DATA RECORDS:
»»

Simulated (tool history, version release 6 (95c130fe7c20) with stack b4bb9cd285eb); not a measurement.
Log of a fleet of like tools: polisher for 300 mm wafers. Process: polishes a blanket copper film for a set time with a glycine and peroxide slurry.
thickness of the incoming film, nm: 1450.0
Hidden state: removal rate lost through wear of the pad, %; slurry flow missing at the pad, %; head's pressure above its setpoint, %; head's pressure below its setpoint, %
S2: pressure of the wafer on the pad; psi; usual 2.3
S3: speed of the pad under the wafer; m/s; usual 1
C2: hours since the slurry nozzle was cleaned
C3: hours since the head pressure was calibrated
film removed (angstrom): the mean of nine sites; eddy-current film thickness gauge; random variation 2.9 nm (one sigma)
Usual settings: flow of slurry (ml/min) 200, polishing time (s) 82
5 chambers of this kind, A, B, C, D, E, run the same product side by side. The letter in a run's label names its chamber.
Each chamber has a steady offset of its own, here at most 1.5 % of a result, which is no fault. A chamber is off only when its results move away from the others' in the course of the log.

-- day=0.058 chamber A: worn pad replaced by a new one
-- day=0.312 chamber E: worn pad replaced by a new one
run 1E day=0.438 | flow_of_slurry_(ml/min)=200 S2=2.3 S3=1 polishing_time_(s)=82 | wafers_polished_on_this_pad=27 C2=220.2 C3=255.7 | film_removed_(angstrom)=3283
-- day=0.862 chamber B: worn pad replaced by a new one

««

WORK ORDER:
Using the records above as the source, restate each line verbatim.

WRITTEN REPLY:
Simulated (tool history, version release 6 (95c130fe7c20) with stack b4bb9cd285eb); not a measurement.
Log of a fleet of like tools: polisher for 300 mm wafers. Process: polishes a blanket copper film for a set time with a glycine and peroxide slurry.
thickness of the incoming film, nm: 1450.0
Hidden state: removal rate lost through wear of the pad, %; slurry flow missing at the pad, %; head's pressure above its setpoint, %; head's pressure below its setpoint, %
S2: pressure of the wafer on the pad; psi; usual 2.3
S3: speed of the pad under the wafer; m/s; usual 1
C2: hours since the slurry nozzle was cleaned
C3: hours since the head pressure was calibrated
film removed (angstrom): the mean of nine sites; eddy-current film thickness gauge; random variation 2.9 nm (one sigma)
Usual settings: flow of slurry (ml/min) 200, polishing time (s) 82
5 chambers of this kind, A, B, C, D, E, run the same product side by side. The letter in a run's label names its chamber.
Each chamber has a steady offset of its own, here at most 1.5 % of a result, which is no fault. A chamber is off only when its results move away from the others' in the course of the log.

-- day=0.058 chamber A: worn pad replaced by a new one
-- day=0.312 chamber E: worn pad replaced by a new one
run 1E day=0.438 | flow_of_slurry_(ml/min)=200 S2=2.3 S3=1 polishing_time_(s)=82 | wafers_polished_on_this_pad=27 C2=220.2 C3=255.7 | film_removed_(angstrom)=3283
-- day=0.862 chamber B: worn pad replaced by a new one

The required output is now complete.